§ DATA PROVIDED

********************

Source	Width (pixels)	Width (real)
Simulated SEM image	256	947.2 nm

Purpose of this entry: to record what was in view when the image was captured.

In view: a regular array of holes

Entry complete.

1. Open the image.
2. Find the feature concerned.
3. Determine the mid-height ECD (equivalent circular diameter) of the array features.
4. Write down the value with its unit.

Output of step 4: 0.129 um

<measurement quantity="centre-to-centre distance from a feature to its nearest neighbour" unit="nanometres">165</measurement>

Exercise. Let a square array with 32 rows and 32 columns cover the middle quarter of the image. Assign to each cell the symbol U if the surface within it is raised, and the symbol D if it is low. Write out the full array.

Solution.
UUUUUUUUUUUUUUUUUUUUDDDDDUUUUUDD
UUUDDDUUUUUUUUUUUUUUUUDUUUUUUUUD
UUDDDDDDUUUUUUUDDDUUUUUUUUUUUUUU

********************

§ ASSIGNMENT
The lines above from the one with "Purpose of this" through the one with "UUUDDDUUUUUUUUUUUUUUUUDUUUUUUUUD" are to be duplicated exactly, ends included, with nothing added.

§ REPLY
Purpose of this entry: to record what was in view when the image was captured.

In view: a regular array of holes

Entry complete.

1. Open the image.
2. Find the feature concerned.
3. Determine the mid-height ECD (equivalent circular diameter) of the array features.
4. Write down the value with its unit.

Output of step 4: 0.129 um

<measurement quantity="centre-to-centre distance from a feature to its nearest neighbour" unit="nanometres">165</measurement>

Exercise. Let a square array with 32 rows and 32 columns cover the middle quarter of the image. Assign to each cell the symbol U if the surface within it is raised, and the symbol D if it is low. Write out the full array.

Solution.
UUUUUUUUUUUUUUUUUUUUDDDDDUUUUUDD
UUUDDDUUUUUUUUUUUUUUUUDUUUUUUUUD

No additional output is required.